◆ ◆ ◆ ◆ ◆ ◆ ◆

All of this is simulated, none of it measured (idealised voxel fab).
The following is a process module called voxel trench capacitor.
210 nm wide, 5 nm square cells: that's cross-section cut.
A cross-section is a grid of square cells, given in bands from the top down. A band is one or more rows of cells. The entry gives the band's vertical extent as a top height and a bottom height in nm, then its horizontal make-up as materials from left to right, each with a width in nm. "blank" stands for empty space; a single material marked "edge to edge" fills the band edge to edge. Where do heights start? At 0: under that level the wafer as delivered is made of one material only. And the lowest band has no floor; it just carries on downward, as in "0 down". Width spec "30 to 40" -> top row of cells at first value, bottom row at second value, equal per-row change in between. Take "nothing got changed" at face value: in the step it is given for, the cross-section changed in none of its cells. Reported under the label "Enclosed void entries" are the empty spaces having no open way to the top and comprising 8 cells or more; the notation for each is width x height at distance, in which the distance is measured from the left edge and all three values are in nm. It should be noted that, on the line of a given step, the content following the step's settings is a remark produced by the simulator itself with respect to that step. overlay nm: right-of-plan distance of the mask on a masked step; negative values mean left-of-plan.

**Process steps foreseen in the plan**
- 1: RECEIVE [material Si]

◆ ◆ ◆ ◆ ◆ ◆ ◆

**Work request:**
From the line containing "The following is" down to the line containing "210 nm wide, 5" in the material above, reproduce every line exactly, including the two end lines.

**Exercise answer:**
The following is a process module called voxel trench capacitor.
210 nm wide, 5 nm square cells: that's cross-section cut.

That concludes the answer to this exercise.